━━ Data shown
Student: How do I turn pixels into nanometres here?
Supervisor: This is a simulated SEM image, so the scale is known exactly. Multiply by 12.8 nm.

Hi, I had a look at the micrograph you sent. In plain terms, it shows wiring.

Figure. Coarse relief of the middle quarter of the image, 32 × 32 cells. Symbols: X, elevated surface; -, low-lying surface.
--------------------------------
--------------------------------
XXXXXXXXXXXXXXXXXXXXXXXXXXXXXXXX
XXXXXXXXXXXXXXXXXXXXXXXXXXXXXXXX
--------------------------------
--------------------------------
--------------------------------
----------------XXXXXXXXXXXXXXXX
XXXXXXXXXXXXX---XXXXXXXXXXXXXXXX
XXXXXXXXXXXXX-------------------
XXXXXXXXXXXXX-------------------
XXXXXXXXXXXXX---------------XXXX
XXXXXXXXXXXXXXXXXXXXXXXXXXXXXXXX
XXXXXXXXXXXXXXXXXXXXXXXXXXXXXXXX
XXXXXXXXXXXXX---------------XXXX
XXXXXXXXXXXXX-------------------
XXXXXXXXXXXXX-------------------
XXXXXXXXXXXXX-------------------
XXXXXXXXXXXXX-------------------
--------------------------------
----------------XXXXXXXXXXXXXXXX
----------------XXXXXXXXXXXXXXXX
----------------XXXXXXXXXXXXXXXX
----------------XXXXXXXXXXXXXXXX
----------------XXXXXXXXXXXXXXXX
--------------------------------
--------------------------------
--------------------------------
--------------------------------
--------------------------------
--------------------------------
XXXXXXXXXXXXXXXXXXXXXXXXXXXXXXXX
━━━━

Assigned task:
Please restate the data word for word, every record included.

Worked solution:
Student: How do I turn pixels into nanometres here?
Supervisor: This is a simulated SEM image, so the scale is known exactly. Multiply by 12.8 nm.

Hi, I had a look at the micrograph you sent. In plain terms, it shows wiring.

Figure. Coarse relief of the middle quarter of the image, 32 × 32 cells. Symbols: X, elevated surface; -, low-lying surface.
--------------------------------
--------------------------------
XXXXXXXXXXXXXXXXXXXXXXXXXXXXXXXX
XXXXXXXXXXXXXXXXXXXXXXXXXXXXXXXX
--------------------------------
--------------------------------
--------------------------------
----------------XXXXXXXXXXXXXXXX
XXXXXXXXXXXXX---XXXXXXXXXXXXXXXX
XXXXXXXXXXXXX-------------------
XXXXXXXXXXXXX-------------------
XXXXXXXXXXXXX---------------XXXX
XXXXXXXXXXXXXXXXXXXXXXXXXXXXXXXX
XXXXXXXXXXXXXXXXXXXXXXXXXXXXXXXX
XXXXXXXXXXXXX---------------XXXX
XXXXXXXXXXXXX-------------------
XXXXXXXXXXXXX-------------------
XXXXXXXXXXXXX-------------------
XXXXXXXXXXXXX-------------------
--------------------------------
----------------XXXXXXXXXXXXXXXX
----------------XXXXXXXXXXXXXXXX
----------------XXXXXXXXXXXXXXXX
----------------XXXXXXXXXXXXXXXX
----------------XXXXXXXXXXXXXXXX
--------------------------------
--------------------------------
--------------------------------
--------------------------------
--------------------------------
--------------------------------
XXXXXXXXXXXXXXXXXXXXXXXXXXXXXXXX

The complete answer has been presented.